> **WORK ITEM**:
What is expected is a word-for-word copy of all the entries.

>>>
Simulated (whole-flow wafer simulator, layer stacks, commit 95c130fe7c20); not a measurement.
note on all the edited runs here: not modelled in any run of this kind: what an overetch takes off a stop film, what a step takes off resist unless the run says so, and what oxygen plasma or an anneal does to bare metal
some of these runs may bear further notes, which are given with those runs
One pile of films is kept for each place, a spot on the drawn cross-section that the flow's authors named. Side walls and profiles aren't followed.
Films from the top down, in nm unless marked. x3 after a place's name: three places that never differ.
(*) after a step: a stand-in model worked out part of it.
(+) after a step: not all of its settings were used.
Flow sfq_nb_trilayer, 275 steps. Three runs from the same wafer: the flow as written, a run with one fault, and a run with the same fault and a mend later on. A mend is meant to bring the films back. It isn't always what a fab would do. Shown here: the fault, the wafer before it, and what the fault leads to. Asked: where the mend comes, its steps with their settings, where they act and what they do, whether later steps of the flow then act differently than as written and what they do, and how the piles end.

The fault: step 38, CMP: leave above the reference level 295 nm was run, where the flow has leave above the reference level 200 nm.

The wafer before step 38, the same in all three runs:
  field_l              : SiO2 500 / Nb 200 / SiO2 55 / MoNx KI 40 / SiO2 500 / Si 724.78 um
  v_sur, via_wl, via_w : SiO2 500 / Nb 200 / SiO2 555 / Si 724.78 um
<<<

> **ANSWER BOX**:
Simulated (whole-flow wafer simulator, layer stacks, commit 95c130fe7c20); not a measurement.
note on all the edited runs here: not modelled in any run of this kind: what an overetch takes off a stop film, what a step takes off resist unless the run says so, and what oxygen plasma or an anneal does to bare metal
some of these runs may bear further notes, which are given with those runs
One pile of films is kept for each place, a spot on the drawn cross-section that the flow's authors named. Side walls and profiles aren't followed.
Films from the top down, in nm unless marked. x3 after a place's name: three places that never differ.
(*) after a step: a stand-in model worked out part of it.
(+) after a step: not all of its settings were used.
Flow sfq_nb_trilayer, 275 steps. Three runs from the same wafer: the flow as written, a run with one fault, and a run with the same fault and a mend later on. A mend is meant to bring the films back. It isn't always what a fab would do. Shown here: the fault, the wafer before it, and what the fault leads to. Asked: where the mend comes, its steps with their settings, where they act and what they do, whether later steps of the flow then act differently than as written and what they do, and how the piles end.

The fault: step 38, CMP: leave above the reference level 295 nm was run, where the flow has leave above the reference level 200 nm.

The wafer before step 38, the same in all three runs:
  field_l              : SiO2 500 / Nb 200 / SiO2 55 / MoNx KI 40 / SiO2 500 / Si 724.78 um
  v_sur, via_wl, via_w : SiO2 500 / Nb 200 / SiO2 555 / Si 724.78 um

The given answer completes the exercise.